►

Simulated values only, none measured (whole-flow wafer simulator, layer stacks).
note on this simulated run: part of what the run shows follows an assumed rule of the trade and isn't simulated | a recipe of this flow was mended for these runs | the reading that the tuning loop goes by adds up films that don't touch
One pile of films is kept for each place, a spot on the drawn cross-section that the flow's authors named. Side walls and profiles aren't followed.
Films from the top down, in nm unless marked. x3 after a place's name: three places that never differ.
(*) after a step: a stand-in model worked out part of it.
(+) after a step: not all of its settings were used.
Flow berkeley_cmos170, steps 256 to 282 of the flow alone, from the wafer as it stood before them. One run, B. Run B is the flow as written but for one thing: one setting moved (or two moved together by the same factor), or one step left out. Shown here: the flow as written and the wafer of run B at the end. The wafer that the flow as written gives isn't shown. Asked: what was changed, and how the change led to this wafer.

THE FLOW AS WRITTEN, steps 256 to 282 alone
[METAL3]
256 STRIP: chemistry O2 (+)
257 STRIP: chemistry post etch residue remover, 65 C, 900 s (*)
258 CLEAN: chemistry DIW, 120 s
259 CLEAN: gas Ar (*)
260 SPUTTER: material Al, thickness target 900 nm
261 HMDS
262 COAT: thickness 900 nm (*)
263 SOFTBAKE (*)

◄

Requirement -> Copy the listing in full. Match it word for word.

Response box ->
Simulated values only, none measured (whole-flow wafer simulator, layer stacks).
note on this simulated run: part of what the run shows follows an assumed rule of the trade and isn't simulated | a recipe of this flow was mended for these runs | the reading that the tuning loop goes by adds up films that don't touch
One pile of films is kept for each place, a spot on the drawn cross-section that the flow's authors named. Side walls and profiles aren't followed.
Films from the top down, in nm unless marked. x3 after a place's name: three places that never differ.
(*) after a step: a stand-in model worked out part of it.
(+) after a step: not all of its settings were used.
Flow berkeley_cmos170, steps 256 to 282 of the flow alone, from the wafer as it stood before them. One run, B. Run B is the flow as written but for one thing: one setting moved (or two moved together by the same factor), or one step left out. Shown here: the flow as written and the wafer of run B at the end. The wafer that the flow as written gives isn't shown. Asked: what was changed, and how the change led to this wafer.

THE FLOW AS WRITTEN, steps 256 to 282 alone
[METAL3]
256 STRIP: chemistry O2 (+)
257 STRIP: chemistry post etch residue remover, 65 C, 900 s (*)
258 CLEAN: chemistry DIW, 120 s
259 CLEAN: gas Ar (*)
260 SPUTTER: material Al, thickness target 900 nm
261 HMDS
262 COAT: thickness 900 nm (*)
263 SOFTBAKE (*)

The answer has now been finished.